● **WORK TASK**: Copy out exactly the lines from the first line of the material below through the line containing "Log of one tool: cryopump", and nothing beyond them.

● **DATASET RECORDS**:
──────────────────────────────
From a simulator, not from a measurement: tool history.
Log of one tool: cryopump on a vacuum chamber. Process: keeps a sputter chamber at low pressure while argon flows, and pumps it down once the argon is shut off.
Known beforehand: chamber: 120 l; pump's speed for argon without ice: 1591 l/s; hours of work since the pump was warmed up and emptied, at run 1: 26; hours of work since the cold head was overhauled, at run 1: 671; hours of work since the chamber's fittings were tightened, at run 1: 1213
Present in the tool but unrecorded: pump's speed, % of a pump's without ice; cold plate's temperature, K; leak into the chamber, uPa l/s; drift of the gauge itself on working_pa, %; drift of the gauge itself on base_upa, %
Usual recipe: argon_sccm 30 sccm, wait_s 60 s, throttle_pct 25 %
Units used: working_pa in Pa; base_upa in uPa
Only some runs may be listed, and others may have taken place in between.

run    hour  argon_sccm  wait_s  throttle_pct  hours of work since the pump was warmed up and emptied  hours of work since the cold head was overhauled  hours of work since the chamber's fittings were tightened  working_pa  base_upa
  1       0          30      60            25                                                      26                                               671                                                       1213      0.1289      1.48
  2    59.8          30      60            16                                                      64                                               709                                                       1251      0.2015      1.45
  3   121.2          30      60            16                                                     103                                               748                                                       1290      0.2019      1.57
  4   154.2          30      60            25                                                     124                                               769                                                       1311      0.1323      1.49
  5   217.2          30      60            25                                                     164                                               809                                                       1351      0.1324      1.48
──────────────────────────────

● **ANSWER SECTION**:
From a simulator, not from a measurement: tool history.
Log of one tool: cryopump on a vacuum chamber. Process: keeps a sputter chamber at low pressure while argon flows, and pumps it down once the argon is shut off.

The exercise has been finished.